• _ACTIVITY_: The data below is to be repeated in full, exactly as shown.

*** DATASET CONTENT
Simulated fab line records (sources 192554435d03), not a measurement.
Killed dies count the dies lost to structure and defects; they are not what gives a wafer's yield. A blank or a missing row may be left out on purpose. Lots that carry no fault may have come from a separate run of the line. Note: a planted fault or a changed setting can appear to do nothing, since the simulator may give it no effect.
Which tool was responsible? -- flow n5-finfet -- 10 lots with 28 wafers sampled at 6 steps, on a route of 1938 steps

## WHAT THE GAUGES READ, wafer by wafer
******

• _ANSWER AREA_:
Simulated fab line records (sources 192554435d03), not a measurement.
Killed dies count the dies lost to structure and defects; they are not what gives a wafer's yield. A blank or a missing row may be left out on purpose. Lots that carry no fault may have come from a separate run of the line. Note: a planted fault or a changed setting can appear to do nothing, since the simulator may give it no effect.
Which tool was responsible? -- flow n5-finfet -- 10 lots with 28 wafers sampled at 6 steps, on a route of 1938 steps

## WHAT THE GAUGES READ, wafer by wafer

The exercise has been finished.